### ACTION ITEM:
Reproduce word for word the lines between those holding "Run B's wafer" and "pad_far: +155.4 acrylic-e-beam-resist", inclusive, and nothing else from the data below.

- - -
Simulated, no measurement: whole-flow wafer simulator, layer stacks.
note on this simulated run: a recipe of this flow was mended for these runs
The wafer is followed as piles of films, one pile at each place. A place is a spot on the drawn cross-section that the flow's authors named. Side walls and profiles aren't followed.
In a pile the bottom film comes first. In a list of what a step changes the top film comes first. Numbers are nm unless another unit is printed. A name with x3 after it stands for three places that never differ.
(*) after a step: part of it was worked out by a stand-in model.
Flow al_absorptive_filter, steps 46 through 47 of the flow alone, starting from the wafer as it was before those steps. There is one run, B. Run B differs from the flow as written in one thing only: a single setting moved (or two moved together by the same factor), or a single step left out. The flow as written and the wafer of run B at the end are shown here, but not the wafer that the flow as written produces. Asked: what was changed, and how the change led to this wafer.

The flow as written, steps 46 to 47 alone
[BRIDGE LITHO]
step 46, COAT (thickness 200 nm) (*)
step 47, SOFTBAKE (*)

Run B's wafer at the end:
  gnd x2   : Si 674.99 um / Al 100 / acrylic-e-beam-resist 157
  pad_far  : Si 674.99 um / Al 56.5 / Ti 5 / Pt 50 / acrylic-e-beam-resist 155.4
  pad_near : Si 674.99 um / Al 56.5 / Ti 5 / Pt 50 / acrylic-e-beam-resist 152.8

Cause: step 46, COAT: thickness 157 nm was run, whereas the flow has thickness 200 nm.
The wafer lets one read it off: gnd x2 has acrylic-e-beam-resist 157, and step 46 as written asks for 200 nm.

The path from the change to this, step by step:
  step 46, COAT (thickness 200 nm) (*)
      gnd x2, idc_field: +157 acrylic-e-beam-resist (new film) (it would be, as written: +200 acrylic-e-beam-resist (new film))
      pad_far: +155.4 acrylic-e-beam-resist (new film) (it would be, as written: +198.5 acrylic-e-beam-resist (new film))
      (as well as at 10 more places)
- - -

### REPLY:
Run B's wafer at the end:
  gnd x2   : Si 674.99 um / Al 100 / acrylic-e-beam-resist 157
  pad_far  : Si 674.99 um / Al 56.5 / Ti 5 / Pt 50 / acrylic-e-beam-resist 155.4
  pad_near : Si 674.99 um / Al 56.5 / Ti 5 / Pt 50 / acrylic-e-beam-resist 152.8

Cause: step 46, COAT: thickness 157 nm was run, whereas the flow has thickness 200 nm.
The wafer lets one read it off: gnd x2 has acrylic-e-beam-resist 157, and step 46 as written asks for 200 nm.

The path from the change to this, step by step:
  step 46, COAT (thickness 200 nm) (*)
      gnd x2, idc_field: +157 acrylic-e-beam-resist (new film) (it would be, as written: +200 acrylic-e-beam-resist (new film))
      pad_far: +155.4 acrylic-e-beam-resist (new film) (it would be, as written: +198.5 acrylic-e-beam-resist (new film))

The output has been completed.